:: Dataset ::
◆ ◆ ◆ ◆ ◆ ◆ ◆

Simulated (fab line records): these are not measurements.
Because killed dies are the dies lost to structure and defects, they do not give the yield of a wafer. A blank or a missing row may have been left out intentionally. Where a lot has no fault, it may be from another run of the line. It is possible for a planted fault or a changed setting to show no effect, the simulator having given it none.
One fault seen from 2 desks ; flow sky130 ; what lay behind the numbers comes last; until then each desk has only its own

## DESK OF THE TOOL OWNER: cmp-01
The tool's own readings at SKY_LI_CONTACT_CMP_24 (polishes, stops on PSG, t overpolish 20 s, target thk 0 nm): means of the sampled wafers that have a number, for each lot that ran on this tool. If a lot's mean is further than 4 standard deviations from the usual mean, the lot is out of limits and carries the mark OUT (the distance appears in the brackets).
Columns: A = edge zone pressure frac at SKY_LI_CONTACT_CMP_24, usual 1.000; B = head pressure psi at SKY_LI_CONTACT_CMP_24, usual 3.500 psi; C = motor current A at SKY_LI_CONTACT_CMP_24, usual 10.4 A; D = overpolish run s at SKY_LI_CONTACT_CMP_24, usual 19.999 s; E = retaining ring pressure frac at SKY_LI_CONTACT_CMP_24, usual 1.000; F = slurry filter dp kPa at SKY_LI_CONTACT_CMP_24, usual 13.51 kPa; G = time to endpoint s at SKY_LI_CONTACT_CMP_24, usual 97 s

◆ ◆ ◆ ◆ ◆ ◆ ◆

:: Required action ::
Every line of the records above needs to be given again exactly.

:: Worked solution ::
Simulated (fab line records): these are not measurements.
Because killed dies are the dies lost to structure and defects, they do not give the yield of a wafer. A blank or a missing row may have been left out intentionally. Where a lot has no fault, it may be from another run of the line. It is possible for a planted fault or a changed setting to show no effect, the simulator having given it none.
One fault seen from 2 desks ; flow sky130 ; what lay behind the numbers comes last; until then each desk has only its own

## DESK OF THE TOOL OWNER: cmp-01
The tool's own readings at SKY_LI_CONTACT_CMP_24 (polishes, stops on PSG, t overpolish 20 s, target thk 0 nm): means of the sampled wafers that have a number, for each lot that ran on this tool. If a lot's mean is further than 4 standard deviations from the usual mean, the lot is out of limits and carries the mark OUT (the distance appears in the brackets).
Columns: A = edge zone pressure frac at SKY_LI_CONTACT_CMP_24, usual 1.000; B = head pressure psi at SKY_LI_CONTACT_CMP_24, usual 3.500 psi; C = motor current A at SKY_LI_CONTACT_CMP_24, usual 10.4 A; D = overpolish run s at SKY_LI_CONTACT_CMP_24, usual 19.999 s; E = retaining ring pressure frac at SKY_LI_CONTACT_CMP_24, usual 1.000; F = slurry filter dp kPa at SKY_LI_CONTACT_CMP_24, usual 13.51 kPa; G = time to endpoint s at SKY_LI_CONTACT_CMP_24, usual 97 s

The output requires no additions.